START ENTRIES PROVIDED

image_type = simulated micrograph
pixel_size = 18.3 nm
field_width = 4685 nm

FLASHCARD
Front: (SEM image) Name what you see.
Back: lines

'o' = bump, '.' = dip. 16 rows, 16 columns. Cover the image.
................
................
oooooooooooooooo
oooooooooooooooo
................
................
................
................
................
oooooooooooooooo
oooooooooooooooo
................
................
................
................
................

END ENTRIES PROVIDED

* BRIEF
The records above must each be restated exactly as they stand.

* TASK OUTPUT
image_type = simulated micrograph
pixel_size = 18.3 nm
field_width = 4685 nm

FLASHCARD
Front: (SEM image) Name what you see.
Back: lines

'o' = bump, '.' = dip. 16 rows, 16 columns. Cover the image.
................
................
oooooooooooooooo
oooooooooooooooo
................
................
................
................
................
oooooooooooooooo
oooooooooooooooo
................
................
................
................
................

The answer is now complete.